▶ _Data section_:
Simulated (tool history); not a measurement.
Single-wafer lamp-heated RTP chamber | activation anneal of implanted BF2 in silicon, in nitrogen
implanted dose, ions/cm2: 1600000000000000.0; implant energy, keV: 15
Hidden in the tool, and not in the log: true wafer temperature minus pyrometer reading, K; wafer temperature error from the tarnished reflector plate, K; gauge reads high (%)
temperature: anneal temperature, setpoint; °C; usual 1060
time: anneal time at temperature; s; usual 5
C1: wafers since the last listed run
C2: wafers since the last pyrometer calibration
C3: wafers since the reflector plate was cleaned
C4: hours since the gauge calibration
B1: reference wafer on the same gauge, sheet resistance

▶ _Required action_: Reproduce every entry exactly, with nothing added or dropped.

▶ _Written response_:
Simulated (tool history); not a measurement.
Single-wafer lamp-heated RTP chamber | activation anneal of implanted BF2 in silicon, in nitrogen
implanted dose, ions/cm2: 1600000000000000.0; implant energy, keV: 15
Hidden in the tool, and not in the log: true wafer temperature minus pyrometer reading, K; wafer temperature error from the tarnished reflector plate, K; gauge reads high (%)
temperature: anneal temperature, setpoint; °C; usual 1060
time: anneal time at temperature; s; usual 5
C1: wafers since the last listed run
C2: wafers since the last pyrometer calibration
C3: wafers since the reflector plate was cleaned
C4: hours since the gauge calibration
B1: reference wafer on the same gauge, sheet resistance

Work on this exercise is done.